Working from the entries that follow, retype each one without any alteration.

***** Provided data *****

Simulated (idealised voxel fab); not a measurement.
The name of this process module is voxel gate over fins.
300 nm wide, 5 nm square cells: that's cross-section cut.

*****

**Solution**
Simulated (idealised voxel fab); not a measurement.
The name of this process module is voxel gate over fins.
300 nm wide, 5 nm square cells: that's cross-section cut.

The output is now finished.